> **Record extracts**
┏━━

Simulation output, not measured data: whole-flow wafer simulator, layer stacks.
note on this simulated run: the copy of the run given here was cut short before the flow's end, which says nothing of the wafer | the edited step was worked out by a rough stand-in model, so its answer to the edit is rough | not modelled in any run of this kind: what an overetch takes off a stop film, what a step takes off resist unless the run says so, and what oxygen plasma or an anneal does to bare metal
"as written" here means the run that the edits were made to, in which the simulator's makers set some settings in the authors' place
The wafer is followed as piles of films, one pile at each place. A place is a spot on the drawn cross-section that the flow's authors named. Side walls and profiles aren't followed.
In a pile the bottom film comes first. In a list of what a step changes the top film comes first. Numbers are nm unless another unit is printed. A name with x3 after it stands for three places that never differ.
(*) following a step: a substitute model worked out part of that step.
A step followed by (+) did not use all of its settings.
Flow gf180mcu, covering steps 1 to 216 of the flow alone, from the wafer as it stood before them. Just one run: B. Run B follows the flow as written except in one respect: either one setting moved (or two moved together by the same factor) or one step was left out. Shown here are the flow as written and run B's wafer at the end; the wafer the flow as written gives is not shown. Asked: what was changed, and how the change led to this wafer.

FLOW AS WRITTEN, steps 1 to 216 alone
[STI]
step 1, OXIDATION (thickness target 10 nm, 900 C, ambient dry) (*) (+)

┗━━

> **Assigned task**
Looking at the data above, write out exactly the lines that start at the one containing "note on this" and end at the one containing "A step followed"; include both and nothing beyond.

> **Answer space**
note on this simulated run: the copy of the run given here was cut short before the flow's end, which says nothing of the wafer | the edited step was worked out by a rough stand-in model, so its answer to the edit is rough | not modelled in any run of this kind: what an overetch takes off a stop film, what a step takes off resist unless the run says so, and what oxygen plasma or an anneal does to bare metal
"as written" here means the run that the edits were made to, in which the simulator's makers set some settings in the authors' place
The wafer is followed as piles of films, one pile at each place. A place is a spot on the drawn cross-section that the flow's authors named. Side walls and profiles aren't followed.
In a pile the bottom film comes first. In a list of what a step changes the top film comes first. Numbers are nm unless another unit is printed. A name with x3 after it stands for three places that never differ.
(*) following a step: a substitute model worked out part of that step.
A step followed by (+) did not use all of its settings.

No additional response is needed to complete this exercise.